BEGIN Dataset extract

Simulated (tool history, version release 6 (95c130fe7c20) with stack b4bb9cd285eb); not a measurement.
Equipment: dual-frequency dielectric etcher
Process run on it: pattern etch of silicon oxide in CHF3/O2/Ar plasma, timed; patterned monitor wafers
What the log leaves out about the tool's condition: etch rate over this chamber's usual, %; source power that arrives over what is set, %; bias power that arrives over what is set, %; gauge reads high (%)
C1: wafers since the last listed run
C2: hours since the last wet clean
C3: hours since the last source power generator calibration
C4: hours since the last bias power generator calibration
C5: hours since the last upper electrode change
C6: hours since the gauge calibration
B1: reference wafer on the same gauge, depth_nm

END Dataset extract

> [Assignment] In full and without edits, repeat the listing above.

> [Your solution]
Simulated (tool history, version release 6 (95c130fe7c20) with stack b4bb9cd285eb); not a measurement.
Equipment: dual-frequency dielectric etcher
Process run on it: pattern etch of silicon oxide in CHF3/O2/Ar plasma, timed; patterned monitor wafers
What the log leaves out about the tool's condition: etch rate over this chamber's usual, %; source power that arrives over what is set, %; bias power that arrives over what is set, %; gauge reads high (%)
C1: wafers since the last listed run
C2: hours since the last wet clean
C3: hours since the last source power generator calibration
C4: hours since the last bias power generator calibration
C5: hours since the last upper electrode change
C6: hours since the gauge calibration
B1: reference wafer on the same gauge, depth_nm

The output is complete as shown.